(RECORD EXTRACTS):
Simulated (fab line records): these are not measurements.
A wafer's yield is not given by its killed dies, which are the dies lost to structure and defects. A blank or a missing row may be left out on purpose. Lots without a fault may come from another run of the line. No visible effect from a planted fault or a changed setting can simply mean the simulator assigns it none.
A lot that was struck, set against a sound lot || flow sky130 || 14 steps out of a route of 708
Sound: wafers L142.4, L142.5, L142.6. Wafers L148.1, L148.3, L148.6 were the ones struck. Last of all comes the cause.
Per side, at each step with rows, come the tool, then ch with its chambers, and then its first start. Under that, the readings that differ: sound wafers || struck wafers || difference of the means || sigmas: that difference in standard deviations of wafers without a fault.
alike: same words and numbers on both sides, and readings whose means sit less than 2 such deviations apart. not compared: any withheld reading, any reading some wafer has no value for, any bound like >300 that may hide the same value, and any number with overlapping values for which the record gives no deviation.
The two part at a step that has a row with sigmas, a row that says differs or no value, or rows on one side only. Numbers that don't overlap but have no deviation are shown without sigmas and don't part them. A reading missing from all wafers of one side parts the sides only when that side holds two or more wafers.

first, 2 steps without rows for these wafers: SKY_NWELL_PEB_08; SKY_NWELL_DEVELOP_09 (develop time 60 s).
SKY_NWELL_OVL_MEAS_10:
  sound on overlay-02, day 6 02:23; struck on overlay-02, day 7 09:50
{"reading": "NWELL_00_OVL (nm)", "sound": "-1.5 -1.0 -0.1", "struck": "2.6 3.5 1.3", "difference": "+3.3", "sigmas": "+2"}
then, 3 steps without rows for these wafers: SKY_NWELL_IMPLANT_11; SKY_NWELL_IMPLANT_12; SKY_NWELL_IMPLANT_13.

(ASSIGNED TASK): Each of the entries above needs to be given again exactly.

(EXERCISE OUTPUT):
Simulated (fab line records): these are not measurements.
A wafer's yield is not given by its killed dies, which are the dies lost to structure and defects. A blank or a missing row may be left out on purpose. Lots without a fault may come from another run of the line. No visible effect from a planted fault or a changed setting can simply mean the simulator assigns it none.
A lot that was struck, set against a sound lot || flow sky130 || 14 steps out of a route of 708
Sound: wafers L142.4, L142.5, L142.6. Wafers L148.1, L148.3, L148.6 were the ones struck. Last of all comes the cause.
Per side, at each step with rows, come the tool, then ch with its chambers, and then its first start. Under that, the readings that differ: sound wafers || struck wafers || difference of the means || sigmas: that difference in standard deviations of wafers without a fault.
alike: same words and numbers on both sides, and readings whose means sit less than 2 such deviations apart. not compared: any withheld reading, any reading some wafer has no value for, any bound like >300 that may hide the same value, and any number with overlapping values for which the record gives no deviation.
The two part at a step that has a row with sigmas, a row that says differs or no value, or rows on one side only. Numbers that don't overlap but have no deviation are shown without sigmas and don't part them. A reading missing from all wafers of one side parts the sides only when that side holds two or more wafers.

first, 2 steps without rows for these wafers: SKY_NWELL_PEB_08; SKY_NWELL_DEVELOP_09 (develop time 60 s).
SKY_NWELL_OVL_MEAS_10:
  sound on overlay-02, day 6 02:23; struck on overlay-02, day 7 09:50
{"reading": "NWELL_00_OVL (nm)", "sound": "-1.5 -1.0 -0.1", "struck": "2.6 3.5 1.3", "difference": "+3.3", "sigmas": "+2"}
then, 3 steps without rows for these wafers: SKY_NWELL_IMPLANT_11; SKY_NWELL_IMPLANT_12; SKY_NWELL_IMPLANT_13.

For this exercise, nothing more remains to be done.